EXTRACTED INFORMATION:
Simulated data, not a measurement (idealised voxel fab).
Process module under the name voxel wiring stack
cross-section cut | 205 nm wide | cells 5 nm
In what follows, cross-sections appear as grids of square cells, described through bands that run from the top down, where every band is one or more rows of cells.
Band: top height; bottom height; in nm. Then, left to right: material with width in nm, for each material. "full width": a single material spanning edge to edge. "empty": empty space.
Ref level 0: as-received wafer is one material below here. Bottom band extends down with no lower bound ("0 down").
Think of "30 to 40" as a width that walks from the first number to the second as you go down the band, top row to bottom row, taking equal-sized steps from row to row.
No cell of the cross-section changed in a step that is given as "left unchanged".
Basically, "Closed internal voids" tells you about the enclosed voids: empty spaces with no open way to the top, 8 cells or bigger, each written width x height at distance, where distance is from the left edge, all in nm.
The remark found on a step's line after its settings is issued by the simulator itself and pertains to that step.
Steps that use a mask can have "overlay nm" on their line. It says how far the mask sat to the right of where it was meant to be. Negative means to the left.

EXERCISE: Output exactly the leading lines of the data, up to and including the line marked by "Band: top height;".

EXPECTED ANSWER:
Simulated data, not a measurement (idealised voxel fab).
Process module under the name voxel wiring stack
cross-section cut | 205 nm wide | cells 5 nm
In what follows, cross-sections appear as grids of square cells, described through bands that run from the top down, where every band is one or more rows of cells.
Band: top height; bottom height; in nm. Then, left to right: material with width in nm, for each material. "full width": a single material spanning edge to edge. "empty": empty space.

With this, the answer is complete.